*** DATASET EXCERPTS ***

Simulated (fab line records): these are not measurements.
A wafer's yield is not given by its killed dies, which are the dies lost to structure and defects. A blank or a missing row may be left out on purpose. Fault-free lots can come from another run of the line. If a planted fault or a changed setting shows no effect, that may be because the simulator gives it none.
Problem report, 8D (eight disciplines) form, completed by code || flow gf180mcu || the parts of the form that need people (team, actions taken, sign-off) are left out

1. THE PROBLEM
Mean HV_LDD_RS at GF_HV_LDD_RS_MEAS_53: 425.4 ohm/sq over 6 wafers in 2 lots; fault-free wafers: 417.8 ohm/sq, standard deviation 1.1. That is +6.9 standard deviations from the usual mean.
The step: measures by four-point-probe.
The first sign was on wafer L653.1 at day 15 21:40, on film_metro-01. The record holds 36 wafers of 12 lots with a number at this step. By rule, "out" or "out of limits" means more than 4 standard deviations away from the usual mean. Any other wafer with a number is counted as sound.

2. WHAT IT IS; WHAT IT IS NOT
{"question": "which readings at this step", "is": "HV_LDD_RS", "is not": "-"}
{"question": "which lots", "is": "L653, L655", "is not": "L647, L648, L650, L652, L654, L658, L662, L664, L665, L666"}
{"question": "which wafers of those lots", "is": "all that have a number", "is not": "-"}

*** End of DATASET EXCERPTS ***

(WORK INSTRUCTION) A complete, exact transcription of the data above is required.

(TASK SOLUTION)
Simulated (fab line records): these are not measurements.
A wafer's yield is not given by its killed dies, which are the dies lost to structure and defects. A blank or a missing row may be left out on purpose. Fault-free lots can come from another run of the line. If a planted fault or a changed setting shows no effect, that may be because the simulator gives it none.
Problem report, 8D (eight disciplines) form, completed by code || flow gf180mcu || the parts of the form that need people (team, actions taken, sign-off) are left out

1. THE PROBLEM
Mean HV_LDD_RS at GF_HV_LDD_RS_MEAS_53: 425.4 ohm/sq over 6 wafers in 2 lots; fault-free wafers: 417.8 ohm/sq, standard deviation 1.1. That is +6.9 standard deviations from the usual mean.
The step: measures by four-point-probe.
The first sign was on wafer L653.1 at day 15 21:40, on film_metro-01. The record holds 36 wafers of 12 lots with a number at this step. By rule, "out" or "out of limits" means more than 4 standard deviations away from the usual mean. Any other wafer with a number is counted as sound.

2. WHAT IT IS; WHAT IT IS NOT
{"question": "which readings at this step", "is": "HV_LDD_RS", "is not": "-"}
{"question": "which lots", "is": "L653, L655", "is not": "L647, L648, L650, L652, L654, L658, L662, L664, L665, L666"}
{"question": "which wafers of those lots", "is": "all that have a number", "is not": "-"}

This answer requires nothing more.